▶ [SUPPLIED INFORMATION]:

--

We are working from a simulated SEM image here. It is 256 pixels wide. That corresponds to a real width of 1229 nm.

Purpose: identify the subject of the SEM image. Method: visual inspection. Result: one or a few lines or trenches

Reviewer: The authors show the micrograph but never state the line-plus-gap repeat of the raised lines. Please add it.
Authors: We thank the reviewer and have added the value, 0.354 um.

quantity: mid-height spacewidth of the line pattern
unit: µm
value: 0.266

--

▶ [REQUIRED ACTION]:
Using the material above, retype every line without altering it.

▶ [TASK SOLUTION]:
We are working from a simulated SEM image here. It is 256 pixels wide. That corresponds to a real width of 1229 nm.

Purpose: identify the subject of the SEM image. Method: visual inspection. Result: one or a few lines or trenches

Reviewer: The authors show the micrograph but never state the line-plus-gap repeat of the raised lines. Please add it.
Authors: We thank the reviewer and have added the value, 0.354 um.

quantity: mid-height spacewidth of the line pattern
unit: µm
value: 0.266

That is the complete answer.